**ASSIGNMENT**. Transcribe every record beneath, precisely as written.

**MATERIAL SUPPLIED**.
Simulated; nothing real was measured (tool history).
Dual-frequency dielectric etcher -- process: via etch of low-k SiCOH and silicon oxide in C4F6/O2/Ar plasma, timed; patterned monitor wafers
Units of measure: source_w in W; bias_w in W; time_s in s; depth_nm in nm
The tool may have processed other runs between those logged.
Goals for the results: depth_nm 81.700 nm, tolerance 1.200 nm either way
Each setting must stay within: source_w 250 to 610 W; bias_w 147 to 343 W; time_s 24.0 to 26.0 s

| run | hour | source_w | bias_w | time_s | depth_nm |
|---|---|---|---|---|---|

**REPLY**.
Simulated; nothing real was measured (tool history).
Dual-frequency dielectric etcher -- process: via etch of low-k SiCOH and silicon oxide in C4F6/O2/Ar plasma, timed; patterned monitor wafers
Units of measure: source_w in W; bias_w in W; time_s in s; depth_nm in nm
The tool may have processed other runs between those logged.
Goals for the results: depth_nm 81.700 nm, tolerance 1.200 nm either way
Each setting must stay within: source_w 250 to 610 W; bias_w 147 to 343 W; time_s 24.0 to 26.0 s

| run | hour | source_w | bias_w | time_s | depth_nm |
|---|---|---|---|---|---|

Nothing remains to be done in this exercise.